(Excerpted records)
# # #

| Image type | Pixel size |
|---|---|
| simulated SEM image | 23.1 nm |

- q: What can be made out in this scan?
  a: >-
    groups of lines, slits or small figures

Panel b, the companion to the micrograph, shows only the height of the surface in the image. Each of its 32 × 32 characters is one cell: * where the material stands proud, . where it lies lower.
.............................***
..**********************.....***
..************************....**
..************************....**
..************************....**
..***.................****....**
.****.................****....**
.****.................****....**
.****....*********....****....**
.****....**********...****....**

# # #

(Assigned task) Please make an exact copy of the entries, down to the last character.

(Exercise output)
| Image type | Pixel size |
|---|---|
| simulated SEM image | 23.1 nm |

- q: What can be made out in this scan?
  a: >-
    groups of lines, slits or small figures

Panel b, the companion to the micrograph, shows only the height of the surface in the image. Each of its 32 × 32 characters is one cell: * where the material stands proud, . where it lies lower.
.............................***
..**********************.....***
..************************....**
..************************....**
..************************....**
..***.................****....**
.****.................****....**
.****.................****....**
.****....*********....****....**
.****....**********...****....**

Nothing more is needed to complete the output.